[[ Excerpted data, beginning ]]

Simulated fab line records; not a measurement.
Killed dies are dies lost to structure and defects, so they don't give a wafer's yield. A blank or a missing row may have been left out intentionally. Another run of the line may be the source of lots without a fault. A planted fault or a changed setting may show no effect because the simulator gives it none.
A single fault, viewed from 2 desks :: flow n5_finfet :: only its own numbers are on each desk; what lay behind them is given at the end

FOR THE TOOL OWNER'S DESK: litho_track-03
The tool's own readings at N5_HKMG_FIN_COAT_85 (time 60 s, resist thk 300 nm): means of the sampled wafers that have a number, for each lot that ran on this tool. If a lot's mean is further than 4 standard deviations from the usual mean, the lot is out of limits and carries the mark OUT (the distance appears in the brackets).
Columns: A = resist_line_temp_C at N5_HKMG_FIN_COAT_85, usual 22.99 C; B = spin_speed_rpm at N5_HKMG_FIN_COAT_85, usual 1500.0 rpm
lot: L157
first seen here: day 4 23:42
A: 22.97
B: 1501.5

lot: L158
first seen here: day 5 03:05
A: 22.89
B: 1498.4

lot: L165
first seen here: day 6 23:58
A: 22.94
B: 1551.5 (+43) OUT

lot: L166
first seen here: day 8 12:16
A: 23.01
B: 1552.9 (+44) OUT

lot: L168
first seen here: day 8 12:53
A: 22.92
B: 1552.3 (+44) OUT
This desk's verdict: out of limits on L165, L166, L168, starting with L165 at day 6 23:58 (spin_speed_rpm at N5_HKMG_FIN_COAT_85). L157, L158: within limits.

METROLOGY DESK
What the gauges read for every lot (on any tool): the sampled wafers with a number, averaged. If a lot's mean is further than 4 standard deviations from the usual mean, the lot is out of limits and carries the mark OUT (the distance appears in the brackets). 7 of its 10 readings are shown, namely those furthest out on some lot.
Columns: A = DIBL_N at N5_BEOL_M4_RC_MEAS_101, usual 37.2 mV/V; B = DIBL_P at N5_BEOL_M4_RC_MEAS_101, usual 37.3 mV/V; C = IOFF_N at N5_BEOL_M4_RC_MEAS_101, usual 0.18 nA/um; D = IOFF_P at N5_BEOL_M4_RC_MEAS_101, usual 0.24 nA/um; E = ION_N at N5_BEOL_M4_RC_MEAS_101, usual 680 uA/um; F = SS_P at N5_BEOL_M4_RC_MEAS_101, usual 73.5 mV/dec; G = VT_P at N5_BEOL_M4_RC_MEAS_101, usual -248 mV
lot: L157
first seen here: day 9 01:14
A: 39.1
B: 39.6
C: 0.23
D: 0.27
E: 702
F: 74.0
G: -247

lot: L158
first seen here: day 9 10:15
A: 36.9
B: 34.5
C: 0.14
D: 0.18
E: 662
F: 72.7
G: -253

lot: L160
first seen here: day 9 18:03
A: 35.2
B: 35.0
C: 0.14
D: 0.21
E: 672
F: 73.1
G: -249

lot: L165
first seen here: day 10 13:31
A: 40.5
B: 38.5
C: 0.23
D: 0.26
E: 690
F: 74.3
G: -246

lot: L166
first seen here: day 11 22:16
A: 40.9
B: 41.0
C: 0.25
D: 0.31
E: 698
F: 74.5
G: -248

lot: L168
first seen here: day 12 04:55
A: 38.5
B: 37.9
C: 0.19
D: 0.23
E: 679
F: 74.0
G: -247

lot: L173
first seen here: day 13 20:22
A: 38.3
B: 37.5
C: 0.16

[[ Excerpted data, end ]]

With the first line of the material as the start and the line containing "The tool's own" as the end, repeat that span exactly and add nothing.

Simulated fab line records; not a measurement.
Killed dies are dies lost to structure and defects, so they don't give a wafer's yield. A blank or a missing row may have been left out intentionally. Another run of the line may be the source of lots without a fault. A planted fault or a changed setting may show no effect because the simulator gives it none.
A single fault, viewed from 2 desks :: flow n5_finfet :: only its own numbers are on each desk; what lay behind them is given at the end

FOR THE TOOL OWNER'S DESK: litho_track-03
The tool's own readings at N5_HKMG_FIN_COAT_85 (time 60 s, resist thk 300 nm): means of the sampled wafers that have a number, for each lot that ran on this tool. If a lot's mean is further than 4 standard deviations from the usual mean, the lot is out of limits and carries the mark OUT (the distance appears in the brackets).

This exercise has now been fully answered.